• _ASSIGNMENT_: Using the listing below, set down exactly the lines starting at the line that contains "set.NAME: the setting" and ending at the line that contains "# step N5_BEOL_M9_TRENCH_ETCH_37", both included, and no others.

• _STORED DATA_:
----------
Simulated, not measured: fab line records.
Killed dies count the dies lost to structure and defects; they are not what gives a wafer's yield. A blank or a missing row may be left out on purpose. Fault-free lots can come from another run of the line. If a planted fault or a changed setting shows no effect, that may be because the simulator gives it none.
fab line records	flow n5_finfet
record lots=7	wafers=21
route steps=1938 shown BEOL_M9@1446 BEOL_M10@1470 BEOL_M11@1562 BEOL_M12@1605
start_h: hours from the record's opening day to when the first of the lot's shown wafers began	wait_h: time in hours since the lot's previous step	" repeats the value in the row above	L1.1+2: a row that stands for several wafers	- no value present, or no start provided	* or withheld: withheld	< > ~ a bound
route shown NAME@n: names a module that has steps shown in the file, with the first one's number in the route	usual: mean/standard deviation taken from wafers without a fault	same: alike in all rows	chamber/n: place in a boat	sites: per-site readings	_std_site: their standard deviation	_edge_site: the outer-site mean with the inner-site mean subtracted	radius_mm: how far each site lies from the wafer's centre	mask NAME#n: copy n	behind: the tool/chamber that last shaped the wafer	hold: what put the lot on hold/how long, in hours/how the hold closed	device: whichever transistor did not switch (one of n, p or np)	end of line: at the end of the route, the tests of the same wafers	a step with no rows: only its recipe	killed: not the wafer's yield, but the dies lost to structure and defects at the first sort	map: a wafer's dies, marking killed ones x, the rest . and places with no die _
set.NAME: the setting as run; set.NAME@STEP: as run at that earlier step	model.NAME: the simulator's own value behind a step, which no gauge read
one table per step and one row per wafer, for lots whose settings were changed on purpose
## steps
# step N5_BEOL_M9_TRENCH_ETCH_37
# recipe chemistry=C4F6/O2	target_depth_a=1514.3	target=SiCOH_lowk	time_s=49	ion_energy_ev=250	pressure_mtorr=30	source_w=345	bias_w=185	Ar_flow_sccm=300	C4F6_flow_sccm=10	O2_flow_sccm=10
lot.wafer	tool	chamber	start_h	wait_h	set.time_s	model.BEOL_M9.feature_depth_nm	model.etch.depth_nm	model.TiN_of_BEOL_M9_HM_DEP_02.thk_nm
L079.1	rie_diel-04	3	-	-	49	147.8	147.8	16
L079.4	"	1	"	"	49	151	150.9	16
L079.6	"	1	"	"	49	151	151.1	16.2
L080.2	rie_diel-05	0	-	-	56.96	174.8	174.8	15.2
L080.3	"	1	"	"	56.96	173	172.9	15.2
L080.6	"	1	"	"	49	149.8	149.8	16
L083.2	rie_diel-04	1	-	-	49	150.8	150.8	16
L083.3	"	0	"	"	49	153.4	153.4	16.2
----------

• _YOUR SOLUTION_:
set.NAME: the setting as run; set.NAME@STEP: as run at that earlier step	model.NAME: the simulator's own value behind a step, which no gauge read
one table per step and one row per wafer, for lots whose settings were changed on purpose
## steps
# step N5_BEOL_M9_TRENCH_ETCH_37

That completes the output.